## WORK INSTRUCTION
In the listing below, find the line containing "Wafer prober with" and the line containing "-- hour=120.8 tips cleaned on abrasive film". Repeat exactly those two lines and every line between them.

## STORED DATA
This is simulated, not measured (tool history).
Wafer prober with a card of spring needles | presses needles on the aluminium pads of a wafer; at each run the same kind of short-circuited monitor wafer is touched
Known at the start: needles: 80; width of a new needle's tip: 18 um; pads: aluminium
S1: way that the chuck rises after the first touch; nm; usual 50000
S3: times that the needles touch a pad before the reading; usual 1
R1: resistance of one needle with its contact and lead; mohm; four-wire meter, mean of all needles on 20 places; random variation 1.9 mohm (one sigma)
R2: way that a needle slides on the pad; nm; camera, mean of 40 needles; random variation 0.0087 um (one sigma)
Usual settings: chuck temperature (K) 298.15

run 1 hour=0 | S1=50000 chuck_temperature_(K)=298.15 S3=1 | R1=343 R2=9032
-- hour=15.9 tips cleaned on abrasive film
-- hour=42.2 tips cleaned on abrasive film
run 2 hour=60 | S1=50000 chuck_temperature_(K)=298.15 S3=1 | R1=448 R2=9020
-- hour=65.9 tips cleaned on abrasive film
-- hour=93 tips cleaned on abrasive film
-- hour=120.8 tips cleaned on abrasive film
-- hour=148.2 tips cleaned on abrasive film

## ANSWER SECTION
Wafer prober with a card of spring needles | presses needles on the aluminium pads of a wafer; at each run the same kind of short-circuited monitor wafer is touched
Known at the start: needles: 80; width of a new needle's tip: 18 um; pads: aluminium
S1: way that the chuck rises after the first touch; nm; usual 50000
S3: times that the needles touch a pad before the reading; usual 1
R1: resistance of one needle with its contact and lead; mohm; four-wire meter, mean of all needles on 20 places; random variation 1.9 mohm (one sigma)
R2: way that a needle slides on the pad; nm; camera, mean of 40 needles; random variation 0.0087 um (one sigma)
Usual settings: chuck temperature (K) 298.15

run 1 hour=0 | S1=50000 chuck_temperature_(K)=298.15 S3=1 | R1=343 R2=9032
-- hour=15.9 tips cleaned on abrasive film
-- hour=42.2 tips cleaned on abrasive film
run 2 hour=60 | S1=50000 chuck_temperature_(K)=298.15 S3=1 | R1=448 R2=9020
-- hour=65.9 tips cleaned on abrasive film
-- hour=93 tips cleaned on abrasive film
-- hour=120.8 tips cleaned on abrasive film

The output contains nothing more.